Work task:
Please restate, word for word, the lines below that begin at the one with "You're looking at" and end at the one with "Shown is cross-section". Leave out all other lines.

===== Study material =====
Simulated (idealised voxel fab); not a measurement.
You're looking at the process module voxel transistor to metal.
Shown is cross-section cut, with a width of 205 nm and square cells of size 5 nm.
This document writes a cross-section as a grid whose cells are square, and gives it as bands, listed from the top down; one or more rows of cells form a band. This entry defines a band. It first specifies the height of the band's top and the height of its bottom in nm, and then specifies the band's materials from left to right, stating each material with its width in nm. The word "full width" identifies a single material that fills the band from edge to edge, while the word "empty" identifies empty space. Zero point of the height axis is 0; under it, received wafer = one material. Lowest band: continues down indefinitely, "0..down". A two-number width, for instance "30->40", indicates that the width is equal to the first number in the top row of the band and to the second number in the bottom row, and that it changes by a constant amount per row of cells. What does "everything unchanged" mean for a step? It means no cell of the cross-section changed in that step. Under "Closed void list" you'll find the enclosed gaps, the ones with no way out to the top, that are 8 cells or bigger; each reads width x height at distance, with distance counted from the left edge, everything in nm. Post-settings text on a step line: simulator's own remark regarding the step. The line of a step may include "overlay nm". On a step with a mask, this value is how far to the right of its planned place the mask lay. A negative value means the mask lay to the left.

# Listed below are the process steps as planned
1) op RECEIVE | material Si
=====

Problem solution:
You're looking at the process module voxel transistor to metal.
Shown is cross-section cut, with a width of 205 nm and square cells of size 5 nm.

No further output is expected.